START THE DATA
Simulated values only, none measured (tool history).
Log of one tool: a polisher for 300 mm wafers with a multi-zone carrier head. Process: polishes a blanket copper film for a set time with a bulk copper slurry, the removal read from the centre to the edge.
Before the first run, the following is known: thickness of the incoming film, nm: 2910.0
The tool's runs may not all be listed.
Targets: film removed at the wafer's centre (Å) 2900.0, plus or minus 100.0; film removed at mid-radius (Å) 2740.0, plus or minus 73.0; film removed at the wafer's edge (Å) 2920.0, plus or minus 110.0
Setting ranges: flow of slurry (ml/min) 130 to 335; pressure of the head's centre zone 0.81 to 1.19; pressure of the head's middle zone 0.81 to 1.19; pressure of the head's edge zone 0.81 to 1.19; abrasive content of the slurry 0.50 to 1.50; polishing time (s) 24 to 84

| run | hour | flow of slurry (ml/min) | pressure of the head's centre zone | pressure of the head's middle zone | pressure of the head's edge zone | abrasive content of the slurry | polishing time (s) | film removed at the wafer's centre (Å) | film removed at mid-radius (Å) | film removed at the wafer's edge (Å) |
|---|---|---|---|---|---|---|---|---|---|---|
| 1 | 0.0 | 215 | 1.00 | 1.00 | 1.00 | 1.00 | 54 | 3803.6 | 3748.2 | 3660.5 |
END THE DATA

**WORK TASK**
Only an exact copy of the entries above will do.

**YOUR RESPONSE**
Simulated values only, none measured (tool history).
Log of one tool: a polisher for 300 mm wafers with a multi-zone carrier head. Process: polishes a blanket copper film for a set time with a bulk copper slurry, the removal read from the centre to the edge.
Before the first run, the following is known: thickness of the incoming film, nm: 2910.0
The tool's runs may not all be listed.
Targets: film removed at the wafer's centre (Å) 2900.0, plus or minus 100.0; film removed at mid-radius (Å) 2740.0, plus or minus 73.0; film removed at the wafer's edge (Å) 2920.0, plus or minus 110.0
Setting ranges: flow of slurry (ml/min) 130 to 335; pressure of the head's centre zone 0.81 to 1.19; pressure of the head's middle zone 0.81 to 1.19; pressure of the head's edge zone 0.81 to 1.19; abrasive content of the slurry 0.50 to 1.50; polishing time (s) 24 to 84

| run | hour | flow of slurry (ml/min) | pressure of the head's centre zone | pressure of the head's middle zone | pressure of the head's edge zone | abrasive content of the slurry | polishing time (s) | film removed at the wafer's centre (Å) | film removed at mid-radius (Å) | film removed at the wafer's edge (Å) |
|---|---|---|---|---|---|---|---|---|---|---|
| 1 | 0.0 | 215 | 1.00 | 1.00 | 1.00 | 1.00 | 54 | 3803.6 | 3748.2 | 3660.5 |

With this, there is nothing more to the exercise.